## Task item
In the listing below, start your output at the line with "9: STRIP,etch materials aC" and end it after the line with "void catalog: none", copying every line exactly.

## Source data
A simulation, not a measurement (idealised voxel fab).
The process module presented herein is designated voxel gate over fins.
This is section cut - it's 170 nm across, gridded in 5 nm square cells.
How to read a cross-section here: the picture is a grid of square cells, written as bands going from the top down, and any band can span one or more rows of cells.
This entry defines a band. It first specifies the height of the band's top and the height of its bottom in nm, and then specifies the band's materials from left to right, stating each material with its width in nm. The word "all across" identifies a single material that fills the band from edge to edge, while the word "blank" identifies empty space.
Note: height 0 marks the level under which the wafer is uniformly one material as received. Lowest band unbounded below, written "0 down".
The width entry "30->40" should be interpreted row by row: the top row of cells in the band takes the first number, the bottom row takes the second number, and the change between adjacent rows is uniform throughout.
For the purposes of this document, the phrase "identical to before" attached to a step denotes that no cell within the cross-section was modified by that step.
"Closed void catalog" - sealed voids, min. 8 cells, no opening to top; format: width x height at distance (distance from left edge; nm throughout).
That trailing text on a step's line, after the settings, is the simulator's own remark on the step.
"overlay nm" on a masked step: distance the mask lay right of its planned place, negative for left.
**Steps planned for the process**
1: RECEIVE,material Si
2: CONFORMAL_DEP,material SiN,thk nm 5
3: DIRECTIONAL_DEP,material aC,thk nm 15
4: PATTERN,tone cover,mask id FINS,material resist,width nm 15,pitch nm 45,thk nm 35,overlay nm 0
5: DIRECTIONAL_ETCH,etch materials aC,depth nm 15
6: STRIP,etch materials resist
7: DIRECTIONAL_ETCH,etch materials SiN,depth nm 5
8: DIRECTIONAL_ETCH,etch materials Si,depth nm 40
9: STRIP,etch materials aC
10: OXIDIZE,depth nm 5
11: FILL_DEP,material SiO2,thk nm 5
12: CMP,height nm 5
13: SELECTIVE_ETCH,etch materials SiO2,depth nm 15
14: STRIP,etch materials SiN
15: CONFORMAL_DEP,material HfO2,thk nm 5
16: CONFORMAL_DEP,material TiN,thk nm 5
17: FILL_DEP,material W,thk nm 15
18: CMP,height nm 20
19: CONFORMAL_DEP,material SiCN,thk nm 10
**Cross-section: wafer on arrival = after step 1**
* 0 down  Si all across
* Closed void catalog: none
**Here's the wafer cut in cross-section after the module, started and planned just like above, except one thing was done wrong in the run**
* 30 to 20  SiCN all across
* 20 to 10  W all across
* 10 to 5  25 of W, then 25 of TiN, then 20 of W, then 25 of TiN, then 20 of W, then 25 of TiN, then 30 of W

## Written response
9: STRIP,etch materials aC
10: OXIDIZE,depth nm 5
11: FILL_DEP,material SiO2,thk nm 5
12: CMP,height nm 5
13: SELECTIVE_ETCH,etch materials SiO2,depth nm 15
14: STRIP,etch materials SiN
15: CONFORMAL_DEP,material HfO2,thk nm 5
16: CONFORMAL_DEP,material TiN,thk nm 5
17: FILL_DEP,material W,thk nm 15
18: CMP,height nm 20
19: CONFORMAL_DEP,material SiCN,thk nm 10
**Cross-section: wafer on arrival = after step 1**
* 0 down  Si all across
* Closed void catalog: none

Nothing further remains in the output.